→ **Required action**
Take the lines from the beginning of the data below through the line holding "10 op CONFORMAL_DEP" and return exactly those.

——————

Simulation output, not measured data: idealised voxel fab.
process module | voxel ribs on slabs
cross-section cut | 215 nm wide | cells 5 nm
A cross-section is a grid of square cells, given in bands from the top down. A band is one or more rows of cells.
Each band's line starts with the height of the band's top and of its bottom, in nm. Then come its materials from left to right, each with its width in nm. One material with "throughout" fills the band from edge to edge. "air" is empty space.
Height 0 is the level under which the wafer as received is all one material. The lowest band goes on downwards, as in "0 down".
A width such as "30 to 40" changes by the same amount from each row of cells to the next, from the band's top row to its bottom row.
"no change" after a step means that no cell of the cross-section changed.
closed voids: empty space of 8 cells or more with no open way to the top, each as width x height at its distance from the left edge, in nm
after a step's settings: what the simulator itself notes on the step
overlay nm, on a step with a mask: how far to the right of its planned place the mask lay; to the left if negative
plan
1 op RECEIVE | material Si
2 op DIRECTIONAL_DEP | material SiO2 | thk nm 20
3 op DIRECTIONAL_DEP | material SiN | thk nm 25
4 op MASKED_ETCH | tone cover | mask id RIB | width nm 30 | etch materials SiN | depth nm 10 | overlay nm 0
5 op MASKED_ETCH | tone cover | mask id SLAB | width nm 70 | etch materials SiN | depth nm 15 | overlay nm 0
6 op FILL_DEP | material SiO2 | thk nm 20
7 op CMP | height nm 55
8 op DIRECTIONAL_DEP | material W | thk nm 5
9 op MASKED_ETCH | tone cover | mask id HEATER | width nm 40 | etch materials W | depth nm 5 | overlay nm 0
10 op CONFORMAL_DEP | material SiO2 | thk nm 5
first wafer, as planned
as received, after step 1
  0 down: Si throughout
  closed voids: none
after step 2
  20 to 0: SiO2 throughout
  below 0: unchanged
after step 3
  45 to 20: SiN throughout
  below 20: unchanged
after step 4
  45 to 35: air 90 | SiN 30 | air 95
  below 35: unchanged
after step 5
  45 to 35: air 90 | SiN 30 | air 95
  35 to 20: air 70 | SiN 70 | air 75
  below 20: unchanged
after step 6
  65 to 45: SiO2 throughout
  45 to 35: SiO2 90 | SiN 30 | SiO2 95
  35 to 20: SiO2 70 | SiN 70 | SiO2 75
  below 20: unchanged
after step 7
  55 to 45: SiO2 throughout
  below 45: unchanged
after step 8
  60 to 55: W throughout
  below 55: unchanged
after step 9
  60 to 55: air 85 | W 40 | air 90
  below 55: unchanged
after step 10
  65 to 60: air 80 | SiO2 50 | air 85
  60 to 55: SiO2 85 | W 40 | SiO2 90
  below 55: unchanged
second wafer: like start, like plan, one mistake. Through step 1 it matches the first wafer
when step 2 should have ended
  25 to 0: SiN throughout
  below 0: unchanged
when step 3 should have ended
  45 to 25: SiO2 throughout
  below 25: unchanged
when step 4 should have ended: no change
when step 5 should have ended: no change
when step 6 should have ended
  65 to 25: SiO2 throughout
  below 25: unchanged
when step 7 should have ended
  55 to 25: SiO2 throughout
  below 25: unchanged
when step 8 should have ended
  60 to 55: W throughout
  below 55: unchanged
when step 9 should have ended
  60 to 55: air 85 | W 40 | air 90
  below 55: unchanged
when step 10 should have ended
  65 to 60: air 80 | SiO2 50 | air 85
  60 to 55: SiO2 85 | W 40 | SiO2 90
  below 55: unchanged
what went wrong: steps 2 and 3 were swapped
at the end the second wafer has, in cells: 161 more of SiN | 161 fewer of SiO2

——————

→ **Exercise result**
Simulation output, not measured data: idealised voxel fab.
process module | voxel ribs on slabs
cross-section cut | 215 nm wide | cells 5 nm
A cross-section is a grid of square cells, given in bands from the top down. A band is one or more rows of cells.
Each band's line starts with the height of the band's top and of its bottom, in nm. Then come its materials from left to right, each with its width in nm. One material with "throughout" fills the band from edge to edge. "air" is empty space.
Height 0 is the level under which the wafer as received is all one material. The lowest band goes on downwards, as in "0 down".
A width such as "30 to 40" changes by the same amount from each row of cells to the next, from the band's top row to its bottom row.
"no change" after a step means that no cell of the cross-section changed.
closed voids: empty space of 8 cells or more with no open way to the top, each as width x height at its distance from the left edge, in nm
after a step's settings: what the simulator itself notes on the step
overlay nm, on a step with a mask: how far to the right of its planned place the mask lay; to the left if negative
plan
1 op RECEIVE | material Si
2 op DIRECTIONAL_DEP | material SiO2 | thk nm 20
3 op DIRECTIONAL_DEP | material SiN | thk nm 25
4 op MASKED_ETCH | tone cover | mask id RIB | width nm 30 | etch materials SiN | depth nm 10 | overlay nm 0
5 op MASKED_ETCH | tone cover | mask id SLAB | width nm 70 | etch materials SiN | depth nm 15 | overlay nm 0
6 op FILL_DEP | material SiO2 | thk nm 20
7 op CMP | height nm 55
8 op DIRECTIONAL_DEP | material W | thk nm 5
9 op MASKED_ETCH | tone cover | mask id HEATER | width nm 40 | etch materials W | depth nm 5 | overlay nm 0
10 op CONFORMAL_DEP | material SiO2 | thk nm 5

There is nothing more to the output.